(Records supplied begins)

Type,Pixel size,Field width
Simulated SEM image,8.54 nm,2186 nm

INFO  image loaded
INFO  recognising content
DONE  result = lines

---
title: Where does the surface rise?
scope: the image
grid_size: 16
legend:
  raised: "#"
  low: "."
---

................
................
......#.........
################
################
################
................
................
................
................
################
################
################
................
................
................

(Records supplied ends)

### Requirement
Your reply must be a faithful copy of each entry above.

### Reply
Type,Pixel size,Field width
Simulated SEM image,8.54 nm,2186 nm

INFO  image loaded
INFO  recognising content
DONE  result = lines

---
title: Where does the surface rise?
scope: the image
grid_size: 16
legend:
  raised: "#"
  low: "."
---

................
................
......#.........
################
################
################
................
................
................
................
################
################
################
................
................
................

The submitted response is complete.